---------- RECORD SET ----------

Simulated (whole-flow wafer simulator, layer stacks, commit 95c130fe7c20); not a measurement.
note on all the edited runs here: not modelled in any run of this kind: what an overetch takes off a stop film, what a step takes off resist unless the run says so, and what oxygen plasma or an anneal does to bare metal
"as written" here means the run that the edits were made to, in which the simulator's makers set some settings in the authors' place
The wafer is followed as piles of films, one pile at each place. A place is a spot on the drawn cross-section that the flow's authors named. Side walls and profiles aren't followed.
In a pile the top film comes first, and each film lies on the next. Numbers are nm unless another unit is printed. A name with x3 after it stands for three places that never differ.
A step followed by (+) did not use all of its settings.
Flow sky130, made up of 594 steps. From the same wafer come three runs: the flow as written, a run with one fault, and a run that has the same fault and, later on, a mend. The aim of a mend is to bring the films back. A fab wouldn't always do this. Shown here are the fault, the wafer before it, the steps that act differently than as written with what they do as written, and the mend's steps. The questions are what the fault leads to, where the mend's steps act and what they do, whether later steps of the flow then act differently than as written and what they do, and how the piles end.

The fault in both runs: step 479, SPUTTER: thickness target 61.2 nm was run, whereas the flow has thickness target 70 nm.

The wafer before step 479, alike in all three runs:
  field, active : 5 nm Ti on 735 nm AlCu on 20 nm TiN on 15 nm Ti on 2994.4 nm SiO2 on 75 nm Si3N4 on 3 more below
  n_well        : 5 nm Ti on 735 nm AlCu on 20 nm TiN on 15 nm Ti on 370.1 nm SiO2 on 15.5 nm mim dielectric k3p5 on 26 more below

----------

== WORK REQUEST ==
In the listing above, start at the line with "A step followed", go on through the line with "field, active : 5", and copy each of those lines exactly; leave out all the rest.

== WRITTEN SOLUTION ==
A step followed by (+) did not use all of its settings.
Flow sky130, made up of 594 steps. From the same wafer come three runs: the flow as written, a run with one fault, and a run that has the same fault and, later on, a mend. The aim of a mend is to bring the films back. A fab wouldn't always do this. Shown here are the fault, the wafer before it, the steps that act differently than as written with what they do as written, and the mend's steps. The questions are what the fault leads to, where the mend's steps act and what they do, whether later steps of the flow then act differently than as written and what they do, and how the piles end.

The fault in both runs: step 479, SPUTTER: thickness target 61.2 nm was run, whereas the flow has thickness target 70 nm.

The wafer before step 479, alike in all three runs:
  field, active : 5 nm Ti on 735 nm AlCu on 20 nm TiN on 15 nm Ti on 2994.4 nm SiO2 on 75 nm Si3N4 on 3 more below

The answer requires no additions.